These records must be written out again exactly.

ENTRIES SHOWN: Begin

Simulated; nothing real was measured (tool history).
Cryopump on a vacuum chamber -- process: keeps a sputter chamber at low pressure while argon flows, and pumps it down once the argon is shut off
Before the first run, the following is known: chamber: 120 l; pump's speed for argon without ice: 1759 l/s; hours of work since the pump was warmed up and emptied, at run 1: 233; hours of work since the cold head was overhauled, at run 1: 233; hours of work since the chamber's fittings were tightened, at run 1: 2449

ENTRIES SHOWN: End

> [WRITTEN SOLUTION]
Simulated; nothing real was measured (tool history).
Cryopump on a vacuum chamber -- process: keeps a sputter chamber at low pressure while argon flows, and pumps it down once the argon is shut off
Before the first run, the following is known: chamber: 120 l; pump's speed for argon without ice: 1759 l/s; hours of work since the pump was warmed up and emptied, at run 1: 233; hours of work since the cold head was overhauled, at run 1: 233; hours of work since the chamber's fittings were tightened, at run 1: 2449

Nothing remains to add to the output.